[Data for review]
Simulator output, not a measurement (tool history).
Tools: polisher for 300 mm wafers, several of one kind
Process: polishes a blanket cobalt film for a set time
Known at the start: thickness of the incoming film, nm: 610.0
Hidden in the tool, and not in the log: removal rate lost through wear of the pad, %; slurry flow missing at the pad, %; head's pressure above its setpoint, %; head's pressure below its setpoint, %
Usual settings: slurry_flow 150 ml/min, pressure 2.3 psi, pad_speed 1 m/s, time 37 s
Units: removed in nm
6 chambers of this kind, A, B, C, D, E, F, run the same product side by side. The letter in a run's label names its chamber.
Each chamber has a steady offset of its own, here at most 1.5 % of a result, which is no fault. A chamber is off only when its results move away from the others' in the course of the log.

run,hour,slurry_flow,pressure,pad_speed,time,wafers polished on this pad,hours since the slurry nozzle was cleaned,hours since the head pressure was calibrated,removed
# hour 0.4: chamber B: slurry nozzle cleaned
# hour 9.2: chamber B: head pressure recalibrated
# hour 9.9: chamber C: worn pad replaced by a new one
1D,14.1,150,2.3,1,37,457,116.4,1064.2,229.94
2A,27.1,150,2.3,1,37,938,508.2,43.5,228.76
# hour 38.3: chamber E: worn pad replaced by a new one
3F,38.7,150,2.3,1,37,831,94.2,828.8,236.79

[Work instruction] Would you set down, word for word, the lines from the opening of the entries above through the line with "Known at the", both included, and no others?

[Written answer]
Simulator output, not a measurement (tool history).
Tools: polisher for 300 mm wafers, several of one kind
Process: polishes a blanket cobalt film for a set time
Known at the start: thickness of the incoming film, nm: 610.0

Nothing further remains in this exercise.